[Data]
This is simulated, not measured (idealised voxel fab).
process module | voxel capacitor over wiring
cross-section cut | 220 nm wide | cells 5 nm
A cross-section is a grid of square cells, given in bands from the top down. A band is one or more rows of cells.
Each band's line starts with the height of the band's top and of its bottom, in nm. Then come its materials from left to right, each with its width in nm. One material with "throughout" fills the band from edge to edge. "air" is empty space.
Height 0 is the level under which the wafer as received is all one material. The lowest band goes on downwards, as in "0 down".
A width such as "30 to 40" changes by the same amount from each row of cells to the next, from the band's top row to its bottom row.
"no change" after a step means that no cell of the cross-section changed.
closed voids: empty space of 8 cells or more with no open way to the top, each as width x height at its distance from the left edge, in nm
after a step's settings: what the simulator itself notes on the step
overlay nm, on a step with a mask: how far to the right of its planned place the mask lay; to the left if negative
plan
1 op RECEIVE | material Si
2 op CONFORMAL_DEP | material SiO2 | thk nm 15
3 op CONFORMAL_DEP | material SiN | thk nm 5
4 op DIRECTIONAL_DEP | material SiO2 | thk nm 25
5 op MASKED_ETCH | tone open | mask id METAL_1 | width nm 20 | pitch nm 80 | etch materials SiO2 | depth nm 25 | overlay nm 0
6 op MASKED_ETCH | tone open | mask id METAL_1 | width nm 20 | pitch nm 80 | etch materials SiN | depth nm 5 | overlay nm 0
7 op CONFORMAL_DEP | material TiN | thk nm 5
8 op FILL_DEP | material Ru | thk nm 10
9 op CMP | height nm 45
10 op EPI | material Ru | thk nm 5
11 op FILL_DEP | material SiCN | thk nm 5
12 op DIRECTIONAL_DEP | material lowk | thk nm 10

[Assigned task] Each line from the top of the records above through the line containing "5 op MASKED_ETCH" needs to be transcribed exactly, and no line after it.

[Written reply]
This is simulated, not measured (idealised voxel fab).
process module | voxel capacitor over wiring
cross-section cut | 220 nm wide | cells 5 nm
A cross-section is a grid of square cells, given in bands from the top down. A band is one or more rows of cells.
Each band's line starts with the height of the band's top and of its bottom, in nm. Then come its materials from left to right, each with its width in nm. One material with "throughout" fills the band from edge to edge. "air" is empty space.
Height 0 is the level under which the wafer as received is all one material. The lowest band goes on downwards, as in "0 down".
A width such as "30 to 40" changes by the same amount from each row of cells to the next, from the band's top row to its bottom row.
"no change" after a step means that no cell of the cross-section changed.
closed voids: empty space of 8 cells or more with no open way to the top, each as width x height at its distance from the left edge, in nm
after a step's settings: what the simulator itself notes on the step
overlay nm, on a step with a mask: how far to the right of its planned place the mask lay; to the left if negative
plan
1 op RECEIVE | material Si
2 op CONFORMAL_DEP | material SiO2 | thk nm 15
3 op CONFORMAL_DEP | material SiN | thk nm 5
4 op DIRECTIONAL_DEP | material SiO2 | thk nm 25
5 op MASKED_ETCH | tone open | mask id METAL_1 | width nm 20 | pitch nm 80 | etch materials SiO2 | depth nm 25 | overlay nm 0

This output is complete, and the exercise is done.